#### [Work request]
In the data below, find the line containing "## Below is the list of planned process steps", then set down that line and every later line up to and including the line containing "Cavities, closed: none", exactly.

#### [Source data]
=-=-=
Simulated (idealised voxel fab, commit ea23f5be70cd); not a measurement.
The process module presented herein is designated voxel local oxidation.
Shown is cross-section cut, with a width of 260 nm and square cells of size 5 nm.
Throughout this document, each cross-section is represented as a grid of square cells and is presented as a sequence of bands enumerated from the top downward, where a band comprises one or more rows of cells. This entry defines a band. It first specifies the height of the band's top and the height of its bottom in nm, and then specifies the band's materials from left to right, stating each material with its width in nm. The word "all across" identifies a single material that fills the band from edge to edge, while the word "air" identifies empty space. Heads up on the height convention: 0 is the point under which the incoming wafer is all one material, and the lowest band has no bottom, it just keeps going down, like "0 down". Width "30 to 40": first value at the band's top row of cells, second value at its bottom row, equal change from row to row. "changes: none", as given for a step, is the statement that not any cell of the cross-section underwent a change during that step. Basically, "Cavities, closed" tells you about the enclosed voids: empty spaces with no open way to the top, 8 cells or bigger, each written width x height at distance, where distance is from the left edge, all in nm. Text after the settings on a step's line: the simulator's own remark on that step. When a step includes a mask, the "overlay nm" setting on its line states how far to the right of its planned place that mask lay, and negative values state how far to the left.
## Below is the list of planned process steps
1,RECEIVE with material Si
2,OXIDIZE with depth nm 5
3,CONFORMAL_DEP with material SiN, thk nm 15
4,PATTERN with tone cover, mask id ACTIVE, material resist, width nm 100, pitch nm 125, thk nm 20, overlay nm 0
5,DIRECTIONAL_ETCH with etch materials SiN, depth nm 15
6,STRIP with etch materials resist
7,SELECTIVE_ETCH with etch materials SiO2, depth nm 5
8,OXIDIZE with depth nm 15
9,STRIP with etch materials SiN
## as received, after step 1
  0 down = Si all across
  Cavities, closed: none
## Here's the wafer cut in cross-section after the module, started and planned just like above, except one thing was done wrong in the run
=-=-=

#### [Reply]
## Below is the list of planned process steps
1,RECEIVE with material Si
2,OXIDIZE with depth nm 5
3,CONFORMAL_DEP with material SiN, thk nm 15
4,PATTERN with tone cover, mask id ACTIVE, material resist, width nm 100, pitch nm 125, thk nm 20, overlay nm 0
5,DIRECTIONAL_ETCH with etch materials SiN, depth nm 15
6,STRIP with etch materials resist
7,SELECTIVE_ETCH with etch materials SiO2, depth nm 5
8,OXIDIZE with depth nm 15
9,STRIP with etch materials SiN
## as received, after step 1
  0 down = Si all across
  Cavities, closed: none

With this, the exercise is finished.